▶ _INPUT DATA_
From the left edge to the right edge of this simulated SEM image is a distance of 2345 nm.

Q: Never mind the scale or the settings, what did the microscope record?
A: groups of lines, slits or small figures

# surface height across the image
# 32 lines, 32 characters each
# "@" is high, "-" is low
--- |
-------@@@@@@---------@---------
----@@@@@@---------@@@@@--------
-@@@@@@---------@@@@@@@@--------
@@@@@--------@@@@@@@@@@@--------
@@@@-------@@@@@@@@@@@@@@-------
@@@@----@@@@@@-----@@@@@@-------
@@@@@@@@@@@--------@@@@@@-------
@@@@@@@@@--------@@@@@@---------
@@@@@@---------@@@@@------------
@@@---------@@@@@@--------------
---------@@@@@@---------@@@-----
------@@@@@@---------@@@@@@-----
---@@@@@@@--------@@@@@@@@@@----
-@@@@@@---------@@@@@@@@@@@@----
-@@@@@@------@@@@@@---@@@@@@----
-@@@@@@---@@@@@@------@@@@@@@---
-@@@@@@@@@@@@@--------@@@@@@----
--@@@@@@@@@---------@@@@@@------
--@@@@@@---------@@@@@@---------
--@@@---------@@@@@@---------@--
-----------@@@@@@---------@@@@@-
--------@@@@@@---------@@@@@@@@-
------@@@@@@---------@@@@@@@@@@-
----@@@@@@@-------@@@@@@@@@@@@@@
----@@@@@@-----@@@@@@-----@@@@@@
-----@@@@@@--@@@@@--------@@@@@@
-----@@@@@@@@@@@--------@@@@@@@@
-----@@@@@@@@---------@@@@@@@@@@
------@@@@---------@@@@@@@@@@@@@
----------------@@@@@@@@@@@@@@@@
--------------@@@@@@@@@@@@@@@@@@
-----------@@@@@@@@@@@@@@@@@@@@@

▶ _ACTIVITY_
Lines from the start of the material above through the line containing "# 32 lines, 32 characters each" are to be duplicated exactly, and only those.

▶ _YOUR SOLUTION_
From the left edge to the right edge of this simulated SEM image is a distance of 2345 nm.

Q: Never mind the scale or the settings, what did the microscope record?
A: groups of lines, slits or small figures

# surface height across the image
# 32 lines, 32 characters each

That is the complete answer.